Required action. Somewhere below are a line with "Sound: wafers L452.1, L452.2, L452.6." and a later line with "NHARC_A_M0_CD_MEAS_09: target cd 80 nm.". Output exactly those lines and all lines between them.

Records shown.
###

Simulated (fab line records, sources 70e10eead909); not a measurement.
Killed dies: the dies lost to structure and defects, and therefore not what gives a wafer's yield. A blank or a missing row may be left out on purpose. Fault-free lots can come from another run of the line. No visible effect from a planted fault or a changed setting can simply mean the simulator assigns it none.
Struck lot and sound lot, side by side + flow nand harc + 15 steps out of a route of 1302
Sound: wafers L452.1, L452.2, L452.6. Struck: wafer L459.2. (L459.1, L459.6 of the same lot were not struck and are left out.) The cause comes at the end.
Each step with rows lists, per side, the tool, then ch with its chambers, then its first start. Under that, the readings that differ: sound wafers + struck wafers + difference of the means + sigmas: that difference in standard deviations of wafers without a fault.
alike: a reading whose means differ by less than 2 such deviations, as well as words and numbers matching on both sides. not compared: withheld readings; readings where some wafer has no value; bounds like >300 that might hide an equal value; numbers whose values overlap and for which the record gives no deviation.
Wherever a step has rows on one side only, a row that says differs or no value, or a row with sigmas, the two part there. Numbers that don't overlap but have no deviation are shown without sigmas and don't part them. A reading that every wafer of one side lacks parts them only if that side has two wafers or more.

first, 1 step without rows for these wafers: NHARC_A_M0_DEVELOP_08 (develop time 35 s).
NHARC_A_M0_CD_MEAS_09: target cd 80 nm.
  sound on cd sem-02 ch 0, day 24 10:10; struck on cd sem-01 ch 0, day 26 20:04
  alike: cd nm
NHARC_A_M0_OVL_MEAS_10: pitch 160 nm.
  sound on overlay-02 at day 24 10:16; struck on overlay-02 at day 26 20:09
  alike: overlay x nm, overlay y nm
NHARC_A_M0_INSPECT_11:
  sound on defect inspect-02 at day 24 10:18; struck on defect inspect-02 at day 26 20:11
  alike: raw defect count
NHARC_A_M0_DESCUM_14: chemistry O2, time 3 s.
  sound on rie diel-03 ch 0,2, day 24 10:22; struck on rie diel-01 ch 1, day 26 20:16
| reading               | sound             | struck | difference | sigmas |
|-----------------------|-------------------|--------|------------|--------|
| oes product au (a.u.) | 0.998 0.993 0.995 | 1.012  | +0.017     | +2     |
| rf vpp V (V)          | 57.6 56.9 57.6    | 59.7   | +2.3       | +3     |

###

Solution.
Sound: wafers L452.1, L452.2, L452.6. Struck: wafer L459.2. (L459.1, L459.6 of the same lot were not struck and are left out.) The cause comes at the end.
Each step with rows lists, per side, the tool, then ch with its chambers, then its first start. Under that, the readings that differ: sound wafers + struck wafers + difference of the means + sigmas: that difference in standard deviations of wafers without a fault.
alike: a reading whose means differ by less than 2 such deviations, as well as words and numbers matching on both sides. not compared: withheld readings; readings where some wafer has no value; bounds like >300 that might hide an equal value; numbers whose values overlap and for which the record gives no deviation.
Wherever a step has rows on one side only, a row that says differs or no value, or a row with sigmas, the two part there. Numbers that don't overlap but have no deviation are shown without sigmas and don't part them. A reading that every wafer of one side lacks parts them only if that side has two wafers or more.

first, 1 step without rows for these wafers: NHARC_A_M0_DEVELOP_08 (develop time 35 s).
NHARC_A_M0_CD_MEAS_09: target cd 80 nm.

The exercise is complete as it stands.